───

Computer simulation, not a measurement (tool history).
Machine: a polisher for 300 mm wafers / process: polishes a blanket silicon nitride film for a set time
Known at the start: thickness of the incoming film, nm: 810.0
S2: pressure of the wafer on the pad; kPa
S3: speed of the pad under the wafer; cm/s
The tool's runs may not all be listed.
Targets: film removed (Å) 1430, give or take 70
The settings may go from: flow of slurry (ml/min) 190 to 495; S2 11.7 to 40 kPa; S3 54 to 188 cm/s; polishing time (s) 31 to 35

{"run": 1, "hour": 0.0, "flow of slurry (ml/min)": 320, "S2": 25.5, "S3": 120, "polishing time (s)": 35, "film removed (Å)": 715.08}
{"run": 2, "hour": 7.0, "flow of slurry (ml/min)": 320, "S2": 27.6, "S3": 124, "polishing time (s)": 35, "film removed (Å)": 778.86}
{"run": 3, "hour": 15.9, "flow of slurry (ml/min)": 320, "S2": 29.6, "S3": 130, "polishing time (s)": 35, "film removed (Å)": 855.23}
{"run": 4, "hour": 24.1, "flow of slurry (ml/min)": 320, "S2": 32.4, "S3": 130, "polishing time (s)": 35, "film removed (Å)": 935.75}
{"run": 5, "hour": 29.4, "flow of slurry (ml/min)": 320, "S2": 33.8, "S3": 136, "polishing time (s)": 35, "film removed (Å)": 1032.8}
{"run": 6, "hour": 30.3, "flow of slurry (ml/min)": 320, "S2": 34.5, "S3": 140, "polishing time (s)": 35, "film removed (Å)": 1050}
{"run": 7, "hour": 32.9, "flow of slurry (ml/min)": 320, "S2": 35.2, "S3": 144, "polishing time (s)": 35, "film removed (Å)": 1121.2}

───

Reproduce the lines of the entries above from the one with "S2: pressure of the wafer on the pad; kPa" to the one with "Targets: film removed", both included, exactly and without any other line.

S2: pressure of the wafer on the pad; kPa
S3: speed of the pad under the wafer; cm/s
The tool's runs may not all be listed.
Targets: film removed (Å) 1430, give or take 70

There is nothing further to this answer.